* [Assigned task]: For the listing that follows, give again exactly the lines from the one with "1,0.0,21.0,10.0,105,324.17" to the one with "The simulator leaves", including both.

** Source information follows **

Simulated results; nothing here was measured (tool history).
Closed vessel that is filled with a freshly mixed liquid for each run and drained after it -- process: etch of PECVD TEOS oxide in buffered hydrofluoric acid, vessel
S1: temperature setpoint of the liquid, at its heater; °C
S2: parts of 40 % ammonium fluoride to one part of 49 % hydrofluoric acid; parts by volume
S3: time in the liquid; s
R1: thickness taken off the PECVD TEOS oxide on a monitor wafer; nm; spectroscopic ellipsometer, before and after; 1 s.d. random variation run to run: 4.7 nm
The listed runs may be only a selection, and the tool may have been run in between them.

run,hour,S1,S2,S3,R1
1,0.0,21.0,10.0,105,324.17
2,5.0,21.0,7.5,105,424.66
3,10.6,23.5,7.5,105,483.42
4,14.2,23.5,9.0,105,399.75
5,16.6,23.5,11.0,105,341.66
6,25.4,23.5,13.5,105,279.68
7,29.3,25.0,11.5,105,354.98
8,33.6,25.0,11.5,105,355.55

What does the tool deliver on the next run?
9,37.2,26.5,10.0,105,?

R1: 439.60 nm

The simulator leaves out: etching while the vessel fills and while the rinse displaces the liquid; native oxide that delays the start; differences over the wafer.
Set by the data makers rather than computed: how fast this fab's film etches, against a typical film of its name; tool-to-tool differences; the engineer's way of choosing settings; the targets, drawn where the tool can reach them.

** End of Source information **

* [Answer section]:
1,0.0,21.0,10.0,105,324.17
2,5.0,21.0,7.5,105,424.66
3,10.6,23.5,7.5,105,483.42
4,14.2,23.5,9.0,105,399.75
5,16.6,23.5,11.0,105,341.66
6,25.4,23.5,13.5,105,279.68
7,29.3,25.0,11.5,105,354.98
8,33.6,25.0,11.5,105,355.55

What does the tool deliver on the next run?
9,37.2,26.5,10.0,105,?

R1: 439.60 nm

The simulator leaves out: etching while the vessel fills and while the rinse displaces the liquid; native oxide that delays the start; differences over the wafer.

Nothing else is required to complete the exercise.